Work request: Retyping all the entries exactly is the whole task.

Data:
_ _ _ _ _ _ _

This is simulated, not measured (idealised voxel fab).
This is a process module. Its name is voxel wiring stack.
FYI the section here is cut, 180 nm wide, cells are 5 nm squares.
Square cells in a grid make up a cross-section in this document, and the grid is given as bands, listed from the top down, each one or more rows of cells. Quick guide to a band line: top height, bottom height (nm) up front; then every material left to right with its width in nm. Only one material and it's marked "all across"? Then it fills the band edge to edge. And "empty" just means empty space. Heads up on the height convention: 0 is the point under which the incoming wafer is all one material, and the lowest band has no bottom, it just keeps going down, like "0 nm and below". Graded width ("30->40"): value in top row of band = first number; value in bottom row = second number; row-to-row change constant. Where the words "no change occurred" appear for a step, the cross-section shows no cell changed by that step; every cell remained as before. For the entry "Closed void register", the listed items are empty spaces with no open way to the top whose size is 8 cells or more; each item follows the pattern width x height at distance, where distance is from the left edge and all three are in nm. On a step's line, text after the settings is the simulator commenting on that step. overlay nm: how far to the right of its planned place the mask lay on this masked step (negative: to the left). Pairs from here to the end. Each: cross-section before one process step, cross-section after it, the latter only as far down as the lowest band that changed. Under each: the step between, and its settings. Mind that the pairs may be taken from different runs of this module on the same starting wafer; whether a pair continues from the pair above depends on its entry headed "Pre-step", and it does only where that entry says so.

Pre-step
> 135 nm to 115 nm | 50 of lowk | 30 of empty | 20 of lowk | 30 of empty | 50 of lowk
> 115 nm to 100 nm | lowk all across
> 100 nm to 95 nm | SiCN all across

_ _ _ _ _ _ _

Answer area:
This is simulated, not measured (idealised voxel fab).
This is a process module. Its name is voxel wiring stack.
FYI the section here is cut, 180 nm wide, cells are 5 nm squares.
Square cells in a grid make up a cross-section in this document, and the grid is given as bands, listed from the top down, each one or more rows of cells. Quick guide to a band line: top height, bottom height (nm) up front; then every material left to right with its width in nm. Only one material and it's marked "all across"? Then it fills the band edge to edge. And "empty" just means empty space. Heads up on the height convention: 0 is the point under which the incoming wafer is all one material, and the lowest band has no bottom, it just keeps going down, like "0 nm and below". Graded width ("30->40"): value in top row of band = first number; value in bottom row = second number; row-to-row change constant. Where the words "no change occurred" appear for a step, the cross-section shows no cell changed by that step; every cell remained as before. For the entry "Closed void register", the listed items are empty spaces with no open way to the top whose size is 8 cells or more; each item follows the pattern width x height at distance, where distance is from the left edge and all three are in nm. On a step's line, text after the settings is the simulator commenting on that step. overlay nm: how far to the right of its planned place the mask lay on this masked step (negative: to the left). Pairs from here to the end. Each: cross-section before one process step, cross-section after it, the latter only as far down as the lowest band that changed. Under each: the step between, and its settings. Mind that the pairs may be taken from different runs of this module on the same starting wafer; whether a pair continues from the pair above depends on its entry headed "Pre-step", and it does only where that entry says so.

Pre-step
> 135 nm to 115 nm | 50 of lowk | 30 of empty | 20 of lowk | 30 of empty | 50 of lowk
> 115 nm to 100 nm | lowk all across
> 100 nm to 95 nm | SiCN all across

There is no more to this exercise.